#### [WORK INSTRUCTION]
Counting the line with "lots with no" as the last one, copy out the lines of the data exactly from the first onward.

===== DATA SECTION
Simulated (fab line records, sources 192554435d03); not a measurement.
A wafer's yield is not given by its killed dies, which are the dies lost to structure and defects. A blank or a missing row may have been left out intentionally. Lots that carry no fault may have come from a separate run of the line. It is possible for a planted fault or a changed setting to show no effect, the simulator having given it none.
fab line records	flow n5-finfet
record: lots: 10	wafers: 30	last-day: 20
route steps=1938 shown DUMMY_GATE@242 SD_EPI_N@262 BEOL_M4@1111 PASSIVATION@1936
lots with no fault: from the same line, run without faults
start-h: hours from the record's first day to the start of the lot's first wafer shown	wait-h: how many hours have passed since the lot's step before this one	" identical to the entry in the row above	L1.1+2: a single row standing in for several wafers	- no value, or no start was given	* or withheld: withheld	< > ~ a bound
==========

#### [EXERCISE RESPONSE]
Simulated (fab line records, sources 192554435d03); not a measurement.
A wafer's yield is not given by its killed dies, which are the dies lost to structure and defects. A blank or a missing row may have been left out intentionally. Lots that carry no fault may have come from a separate run of the line. It is possible for a planted fault or a changed setting to show no effect, the simulator having given it none.
fab line records	flow n5-finfet
record: lots: 10	wafers: 30	last-day: 20
route steps=1938 shown DUMMY_GATE@242 SD_EPI_N@262 BEOL_M4@1111 PASSIVATION@1936
lots with no fault: from the same line, run without faults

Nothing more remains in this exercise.